Repeat exactly the opening lines of the records, ending with the line that contains "Expressed in nanometers, the".

- - -

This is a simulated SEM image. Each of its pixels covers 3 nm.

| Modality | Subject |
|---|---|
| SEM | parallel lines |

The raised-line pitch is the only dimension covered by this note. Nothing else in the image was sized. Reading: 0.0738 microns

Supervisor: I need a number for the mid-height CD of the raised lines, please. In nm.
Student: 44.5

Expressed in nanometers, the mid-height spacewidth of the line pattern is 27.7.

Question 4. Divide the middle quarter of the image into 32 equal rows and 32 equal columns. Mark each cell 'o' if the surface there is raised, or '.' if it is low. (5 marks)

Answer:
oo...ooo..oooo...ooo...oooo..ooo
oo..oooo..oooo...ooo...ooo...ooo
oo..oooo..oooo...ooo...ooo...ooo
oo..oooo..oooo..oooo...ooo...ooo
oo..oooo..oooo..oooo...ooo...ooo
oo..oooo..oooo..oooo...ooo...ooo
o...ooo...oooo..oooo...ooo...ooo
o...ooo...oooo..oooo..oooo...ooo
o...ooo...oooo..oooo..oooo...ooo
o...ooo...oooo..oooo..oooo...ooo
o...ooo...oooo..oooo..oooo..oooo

- - -

Solution:
This is a simulated SEM image. Each of its pixels covers 3 nm.

| Modality | Subject |
|---|---|
| SEM | parallel lines |

The raised-line pitch is the only dimension covered by this note. Nothing else in the image was sized. Reading: 0.0738 microns

Supervisor: I need a number for the mid-height CD of the raised lines, please. In nm.
Student: 44.5

Expressed in nanometers, the mid-height spacewidth of the line pattern is 27.7.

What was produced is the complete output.